Task item – Set down exactly the lines in the records below that run from the line with "Killed dies count" to the line with "lots with no", inclusive, and nothing more.

Dataset entries –
== == ==

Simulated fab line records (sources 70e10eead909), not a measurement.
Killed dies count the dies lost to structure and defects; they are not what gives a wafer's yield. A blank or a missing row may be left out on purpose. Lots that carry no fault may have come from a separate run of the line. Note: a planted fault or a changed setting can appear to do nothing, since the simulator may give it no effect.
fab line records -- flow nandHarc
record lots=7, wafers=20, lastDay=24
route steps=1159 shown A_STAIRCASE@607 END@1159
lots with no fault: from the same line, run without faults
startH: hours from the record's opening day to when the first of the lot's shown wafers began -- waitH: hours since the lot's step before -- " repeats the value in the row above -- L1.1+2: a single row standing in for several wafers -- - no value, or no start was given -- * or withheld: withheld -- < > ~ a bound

== == ==

Task response –
Killed dies count the dies lost to structure and defects; they are not what gives a wafer's yield. A blank or a missing row may be left out on purpose. Lots that carry no fault may have come from a separate run of the line. Note: a planted fault or a changed setting can appear to do nothing, since the simulator may give it no effect.
fab line records -- flow nandHarc
record lots=7, wafers=20, lastDay=24
route steps=1159 shown A_STAIRCASE@607 END@1159
lots with no fault: from the same line, run without faults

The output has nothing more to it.